Extracted information:
Segment Open

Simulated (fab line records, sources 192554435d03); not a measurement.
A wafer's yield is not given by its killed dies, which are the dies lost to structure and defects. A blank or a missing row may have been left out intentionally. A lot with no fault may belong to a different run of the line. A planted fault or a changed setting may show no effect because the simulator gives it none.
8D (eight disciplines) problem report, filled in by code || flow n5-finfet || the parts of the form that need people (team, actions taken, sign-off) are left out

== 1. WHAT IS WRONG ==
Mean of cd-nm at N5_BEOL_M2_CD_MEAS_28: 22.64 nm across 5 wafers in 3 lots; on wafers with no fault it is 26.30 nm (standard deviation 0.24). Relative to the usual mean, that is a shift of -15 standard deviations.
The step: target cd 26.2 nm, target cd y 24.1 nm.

Segment Closed

Work instruction: All of the entries above need to be printed again exactly.

Your response:
Simulated (fab line records, sources 192554435d03); not a measurement.
A wafer's yield is not given by its killed dies, which are the dies lost to structure and defects. A blank or a missing row may have been left out intentionally. A lot with no fault may belong to a different run of the line. A planted fault or a changed setting may show no effect because the simulator gives it none.
8D (eight disciplines) problem report, filled in by code || flow n5-finfet || the parts of the form that need people (team, actions taken, sign-off) are left out

== 1. WHAT IS WRONG ==
Mean of cd-nm at N5_BEOL_M2_CD_MEAS_28: 22.64 nm across 5 wafers in 3 lots; on wafers with no fault it is 26.30 nm (standard deviation 0.24). Relative to the usual mean, that is a shift of -15 standard deviations.
The step: target cd 26.2 nm, target cd y 24.1 nm.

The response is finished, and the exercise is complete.